□ □ □ □ □

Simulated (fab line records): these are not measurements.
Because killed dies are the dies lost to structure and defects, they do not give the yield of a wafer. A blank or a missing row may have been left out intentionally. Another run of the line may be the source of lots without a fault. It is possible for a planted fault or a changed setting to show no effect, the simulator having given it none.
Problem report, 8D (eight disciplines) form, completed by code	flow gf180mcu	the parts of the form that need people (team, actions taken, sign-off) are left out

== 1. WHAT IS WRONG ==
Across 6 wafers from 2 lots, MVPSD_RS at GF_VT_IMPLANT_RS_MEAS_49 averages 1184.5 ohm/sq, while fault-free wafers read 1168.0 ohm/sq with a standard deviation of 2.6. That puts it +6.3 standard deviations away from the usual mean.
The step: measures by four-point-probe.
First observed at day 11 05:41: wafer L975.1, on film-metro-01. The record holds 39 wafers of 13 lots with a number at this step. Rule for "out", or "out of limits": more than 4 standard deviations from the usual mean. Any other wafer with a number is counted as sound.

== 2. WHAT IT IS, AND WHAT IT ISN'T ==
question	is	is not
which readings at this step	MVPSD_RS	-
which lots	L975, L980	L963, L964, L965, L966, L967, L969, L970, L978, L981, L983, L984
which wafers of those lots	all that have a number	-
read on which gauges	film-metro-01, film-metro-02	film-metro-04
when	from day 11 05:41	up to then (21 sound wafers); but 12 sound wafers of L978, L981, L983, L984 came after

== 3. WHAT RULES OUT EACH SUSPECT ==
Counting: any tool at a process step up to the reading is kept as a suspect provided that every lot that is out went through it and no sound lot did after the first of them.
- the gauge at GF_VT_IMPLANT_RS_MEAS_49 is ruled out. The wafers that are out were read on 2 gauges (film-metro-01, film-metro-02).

□ □ □ □ □

- _Requirement_: All lines from the opening of the records through the line where "Counting: any tool" occurs are to be output verbatim. No other line belongs in the answer.

- _Task result_:
Simulated (fab line records): these are not measurements.
Because killed dies are the dies lost to structure and defects, they do not give the yield of a wafer. A blank or a missing row may have been left out intentionally. Another run of the line may be the source of lots without a fault. It is possible for a planted fault or a changed setting to show no effect, the simulator having given it none.
Problem report, 8D (eight disciplines) form, completed by code	flow gf180mcu	the parts of the form that need people (team, actions taken, sign-off) are left out

== 1. WHAT IS WRONG ==
Across 6 wafers from 2 lots, MVPSD_RS at GF_VT_IMPLANT_RS_MEAS_49 averages 1184.5 ohm/sq, while fault-free wafers read 1168.0 ohm/sq with a standard deviation of 2.6. That puts it +6.3 standard deviations away from the usual mean.
The step: measures by four-point-probe.
First observed at day 11 05:41: wafer L975.1, on film-metro-01. The record holds 39 wafers of 13 lots with a number at this step. Rule for "out", or "out of limits": more than 4 standard deviations from the usual mean. Any other wafer with a number is counted as sound.

== 2. WHAT IT IS, AND WHAT IT ISN'T ==
question	is	is not
which readings at this step	MVPSD_RS	-
which lots	L975, L980	L963, L964, L965, L966, L967, L969, L970, L978, L981, L983, L984
which wafers of those lots	all that have a number	-
read on which gauges	film-metro-01, film-metro-02	film-metro-04
when	from day 11 05:41	up to then (21 sound wafers); but 12 sound wafers of L978, L981, L983, L984 came after

== 3. WHAT RULES OUT EACH SUSPECT ==
Counting: any tool at a process step up to the reading is kept as a suspect provided that every lot that is out went through it and no sound lot did after the first of them.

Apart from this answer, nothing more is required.